Records supplied:
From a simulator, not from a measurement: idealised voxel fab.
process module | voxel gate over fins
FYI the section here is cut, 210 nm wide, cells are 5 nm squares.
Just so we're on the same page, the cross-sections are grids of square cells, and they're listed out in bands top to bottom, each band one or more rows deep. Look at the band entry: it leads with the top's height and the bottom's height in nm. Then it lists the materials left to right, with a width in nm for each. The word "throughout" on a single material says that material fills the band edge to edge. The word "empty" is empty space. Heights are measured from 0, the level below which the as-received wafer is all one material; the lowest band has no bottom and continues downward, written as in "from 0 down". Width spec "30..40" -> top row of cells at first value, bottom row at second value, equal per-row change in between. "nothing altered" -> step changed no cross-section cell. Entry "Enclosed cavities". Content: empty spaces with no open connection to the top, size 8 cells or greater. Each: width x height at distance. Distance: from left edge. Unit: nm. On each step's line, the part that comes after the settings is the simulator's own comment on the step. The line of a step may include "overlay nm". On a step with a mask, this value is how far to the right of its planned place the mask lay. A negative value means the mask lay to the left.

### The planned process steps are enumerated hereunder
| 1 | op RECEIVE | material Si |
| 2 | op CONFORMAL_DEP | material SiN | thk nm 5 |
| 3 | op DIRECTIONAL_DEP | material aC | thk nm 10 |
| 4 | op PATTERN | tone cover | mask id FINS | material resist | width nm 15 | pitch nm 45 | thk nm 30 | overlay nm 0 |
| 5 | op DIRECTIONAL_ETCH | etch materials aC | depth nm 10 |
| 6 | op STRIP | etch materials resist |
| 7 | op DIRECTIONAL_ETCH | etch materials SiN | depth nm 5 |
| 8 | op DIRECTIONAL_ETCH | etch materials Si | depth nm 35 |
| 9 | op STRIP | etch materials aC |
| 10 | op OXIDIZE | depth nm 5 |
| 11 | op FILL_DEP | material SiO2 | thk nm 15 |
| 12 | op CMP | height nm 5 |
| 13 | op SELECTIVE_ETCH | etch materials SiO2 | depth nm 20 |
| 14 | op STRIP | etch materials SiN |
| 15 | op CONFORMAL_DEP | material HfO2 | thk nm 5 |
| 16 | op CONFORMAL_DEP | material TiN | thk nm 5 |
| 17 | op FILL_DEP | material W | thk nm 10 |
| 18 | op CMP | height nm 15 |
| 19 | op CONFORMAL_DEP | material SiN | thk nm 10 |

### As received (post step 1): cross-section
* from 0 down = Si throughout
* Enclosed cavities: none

Assigned task: In the data above, which lines lie between the line with "depth nm 20 |" and the line with "down = Si throughout", inclusive? Print those lines exactly and nothing else.

Exercise result:
| 13 | op SELECTIVE_ETCH | etch materials SiO2 | depth nm 20 |
| 14 | op STRIP | etch materials SiN |
| 15 | op CONFORMAL_DEP | material HfO2 | thk nm 5 |
| 16 | op CONFORMAL_DEP | material TiN | thk nm 5 |
| 17 | op FILL_DEP | material W | thk nm 10 |
| 18 | op CMP | height nm 15 |
| 19 | op CONFORMAL_DEP | material SiN | thk nm 10 |

### As received (post step 1): cross-section
* from 0 down = Si throughout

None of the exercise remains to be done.